## Information
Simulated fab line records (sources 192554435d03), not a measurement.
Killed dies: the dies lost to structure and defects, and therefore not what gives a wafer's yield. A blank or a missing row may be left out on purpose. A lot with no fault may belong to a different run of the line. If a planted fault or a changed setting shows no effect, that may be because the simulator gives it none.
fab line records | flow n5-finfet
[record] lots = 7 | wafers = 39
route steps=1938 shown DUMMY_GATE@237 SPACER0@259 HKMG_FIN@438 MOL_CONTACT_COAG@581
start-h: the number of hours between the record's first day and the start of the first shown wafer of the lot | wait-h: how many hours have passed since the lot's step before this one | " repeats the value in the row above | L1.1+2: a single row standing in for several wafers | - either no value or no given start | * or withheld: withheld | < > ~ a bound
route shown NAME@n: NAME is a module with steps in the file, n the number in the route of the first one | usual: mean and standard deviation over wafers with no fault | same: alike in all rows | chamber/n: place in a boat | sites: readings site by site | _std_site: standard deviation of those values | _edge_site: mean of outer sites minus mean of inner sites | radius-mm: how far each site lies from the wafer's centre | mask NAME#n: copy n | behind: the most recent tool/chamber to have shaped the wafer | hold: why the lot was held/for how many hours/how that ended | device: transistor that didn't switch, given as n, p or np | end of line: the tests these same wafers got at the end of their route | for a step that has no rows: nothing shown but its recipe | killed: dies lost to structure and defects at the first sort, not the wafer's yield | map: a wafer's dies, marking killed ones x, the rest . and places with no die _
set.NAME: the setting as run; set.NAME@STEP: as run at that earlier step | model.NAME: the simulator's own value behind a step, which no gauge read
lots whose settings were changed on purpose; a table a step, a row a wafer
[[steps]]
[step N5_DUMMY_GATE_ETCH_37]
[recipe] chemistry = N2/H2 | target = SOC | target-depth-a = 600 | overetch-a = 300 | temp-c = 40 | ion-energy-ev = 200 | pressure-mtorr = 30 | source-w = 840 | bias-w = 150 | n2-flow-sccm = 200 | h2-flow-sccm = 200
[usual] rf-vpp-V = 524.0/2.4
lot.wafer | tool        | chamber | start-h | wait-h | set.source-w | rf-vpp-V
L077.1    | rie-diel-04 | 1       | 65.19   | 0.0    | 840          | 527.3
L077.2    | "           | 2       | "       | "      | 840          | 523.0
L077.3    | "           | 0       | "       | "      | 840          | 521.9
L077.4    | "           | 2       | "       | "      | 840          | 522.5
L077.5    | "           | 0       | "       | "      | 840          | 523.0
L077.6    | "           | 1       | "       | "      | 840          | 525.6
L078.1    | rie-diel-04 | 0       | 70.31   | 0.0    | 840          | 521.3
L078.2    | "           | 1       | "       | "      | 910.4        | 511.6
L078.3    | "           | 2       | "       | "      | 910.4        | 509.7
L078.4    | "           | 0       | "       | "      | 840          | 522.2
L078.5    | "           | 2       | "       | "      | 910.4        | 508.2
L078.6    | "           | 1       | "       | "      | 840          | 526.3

## Action item
Starting with the first line of the listing, output each line exactly until you have included the one containing "[record] lots = 7 | wafers = 39".

## Answer space
Simulated fab line records (sources 192554435d03), not a measurement.
Killed dies: the dies lost to structure and defects, and therefore not what gives a wafer's yield. A blank or a missing row may be left out on purpose. A lot with no fault may belong to a different run of the line. If a planted fault or a changed setting shows no effect, that may be because the simulator gives it none.
fab line records | flow n5-finfet
[record] lots = 7 | wafers = 39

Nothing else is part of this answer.